WORK TASK
How do the records below read from their first line through the line containing "A cross-section is"? Write those lines out exactly.

----- SUPPLIED DATA

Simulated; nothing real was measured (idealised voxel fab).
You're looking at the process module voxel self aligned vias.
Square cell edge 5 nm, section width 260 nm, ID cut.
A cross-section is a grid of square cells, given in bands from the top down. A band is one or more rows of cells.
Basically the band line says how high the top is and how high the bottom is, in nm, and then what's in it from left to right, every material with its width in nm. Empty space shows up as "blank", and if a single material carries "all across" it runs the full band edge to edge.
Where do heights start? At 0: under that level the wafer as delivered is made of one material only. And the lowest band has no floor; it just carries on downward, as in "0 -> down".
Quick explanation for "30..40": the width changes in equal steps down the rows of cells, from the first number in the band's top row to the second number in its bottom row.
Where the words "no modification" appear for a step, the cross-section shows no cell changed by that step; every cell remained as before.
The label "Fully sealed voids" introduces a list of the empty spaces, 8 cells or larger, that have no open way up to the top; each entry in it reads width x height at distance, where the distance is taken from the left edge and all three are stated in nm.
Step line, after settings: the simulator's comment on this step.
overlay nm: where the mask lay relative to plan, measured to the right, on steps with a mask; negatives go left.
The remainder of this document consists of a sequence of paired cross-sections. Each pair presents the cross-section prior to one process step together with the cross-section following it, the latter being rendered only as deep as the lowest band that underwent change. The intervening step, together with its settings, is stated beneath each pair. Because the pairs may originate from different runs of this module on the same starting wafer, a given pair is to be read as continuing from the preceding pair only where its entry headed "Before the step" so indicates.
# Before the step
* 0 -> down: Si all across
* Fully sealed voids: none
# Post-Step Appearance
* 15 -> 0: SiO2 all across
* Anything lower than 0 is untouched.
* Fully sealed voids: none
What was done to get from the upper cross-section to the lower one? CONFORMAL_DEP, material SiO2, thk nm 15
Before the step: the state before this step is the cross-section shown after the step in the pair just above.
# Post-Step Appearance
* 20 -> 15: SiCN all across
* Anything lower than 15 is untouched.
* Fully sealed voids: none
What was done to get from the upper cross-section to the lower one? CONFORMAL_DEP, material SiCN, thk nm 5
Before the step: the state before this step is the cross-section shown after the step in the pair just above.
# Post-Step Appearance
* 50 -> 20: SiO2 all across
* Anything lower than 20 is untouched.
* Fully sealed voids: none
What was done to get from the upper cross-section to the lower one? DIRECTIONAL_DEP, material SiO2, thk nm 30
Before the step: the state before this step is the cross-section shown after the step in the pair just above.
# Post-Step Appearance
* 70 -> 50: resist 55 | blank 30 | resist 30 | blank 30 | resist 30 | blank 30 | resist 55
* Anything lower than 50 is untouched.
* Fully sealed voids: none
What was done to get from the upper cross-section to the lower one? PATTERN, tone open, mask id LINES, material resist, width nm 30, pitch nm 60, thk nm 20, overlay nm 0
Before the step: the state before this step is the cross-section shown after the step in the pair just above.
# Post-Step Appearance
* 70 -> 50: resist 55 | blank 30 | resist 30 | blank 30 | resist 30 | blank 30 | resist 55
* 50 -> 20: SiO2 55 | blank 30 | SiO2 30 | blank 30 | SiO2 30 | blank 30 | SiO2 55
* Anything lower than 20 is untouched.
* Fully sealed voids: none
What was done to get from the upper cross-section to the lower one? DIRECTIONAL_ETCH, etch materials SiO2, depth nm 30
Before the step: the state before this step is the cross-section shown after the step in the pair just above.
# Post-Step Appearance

----------

PROBLEM SOLUTION
Simulated; nothing real was measured (idealised voxel fab).
You're looking at the process module voxel self aligned vias.
Square cell edge 5 nm, section width 260 nm, ID cut.
A cross-section is a grid of square cells, given in bands from the top down. A band is one or more rows of cells.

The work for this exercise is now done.